Only the lines from the beginning of the data below through the line containing "no cross-section cell." belong in the response, each copied exactly.

▬▬▬

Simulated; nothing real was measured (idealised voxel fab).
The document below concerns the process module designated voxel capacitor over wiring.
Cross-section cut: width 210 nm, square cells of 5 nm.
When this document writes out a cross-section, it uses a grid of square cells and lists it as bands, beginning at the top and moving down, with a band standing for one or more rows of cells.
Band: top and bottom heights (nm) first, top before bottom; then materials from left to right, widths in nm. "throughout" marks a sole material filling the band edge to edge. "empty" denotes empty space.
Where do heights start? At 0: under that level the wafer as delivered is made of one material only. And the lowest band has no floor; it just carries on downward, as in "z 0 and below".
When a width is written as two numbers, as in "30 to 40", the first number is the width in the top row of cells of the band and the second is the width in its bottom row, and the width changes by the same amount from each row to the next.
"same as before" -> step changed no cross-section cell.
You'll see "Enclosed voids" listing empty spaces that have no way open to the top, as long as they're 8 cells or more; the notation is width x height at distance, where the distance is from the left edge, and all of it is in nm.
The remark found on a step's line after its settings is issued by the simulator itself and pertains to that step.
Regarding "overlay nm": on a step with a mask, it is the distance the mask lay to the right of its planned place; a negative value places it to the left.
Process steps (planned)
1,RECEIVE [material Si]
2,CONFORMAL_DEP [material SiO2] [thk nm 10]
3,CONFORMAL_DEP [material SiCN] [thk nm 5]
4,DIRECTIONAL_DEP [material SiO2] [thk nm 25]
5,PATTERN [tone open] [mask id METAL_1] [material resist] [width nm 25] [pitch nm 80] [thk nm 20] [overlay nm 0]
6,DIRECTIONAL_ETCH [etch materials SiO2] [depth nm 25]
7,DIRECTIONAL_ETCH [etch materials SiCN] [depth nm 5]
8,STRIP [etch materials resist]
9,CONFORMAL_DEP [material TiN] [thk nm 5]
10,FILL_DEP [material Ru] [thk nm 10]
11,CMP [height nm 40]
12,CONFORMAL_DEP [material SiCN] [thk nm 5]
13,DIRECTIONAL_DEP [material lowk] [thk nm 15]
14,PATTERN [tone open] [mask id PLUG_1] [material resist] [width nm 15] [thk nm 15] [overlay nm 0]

▬▬▬

### WORKED SOLUTION:
Simulated; nothing real was measured (idealised voxel fab).
The document below concerns the process module designated voxel capacitor over wiring.
Cross-section cut: width 210 nm, square cells of 5 nm.
When this document writes out a cross-section, it uses a grid of square cells and lists it as bands, beginning at the top and moving down, with a band standing for one or more rows of cells.
Band: top and bottom heights (nm) first, top before bottom; then materials from left to right, widths in nm. "throughout" marks a sole material filling the band edge to edge. "empty" denotes empty space.
Where do heights start? At 0: under that level the wafer as delivered is made of one material only. And the lowest band has no floor; it just carries on downward, as in "z 0 and below".
When a width is written as two numbers, as in "30 to 40", the first number is the width in the top row of cells of the band and the second is the width in its bottom row, and the width changes by the same amount from each row to the next.
"same as before" -> step changed no cross-section cell.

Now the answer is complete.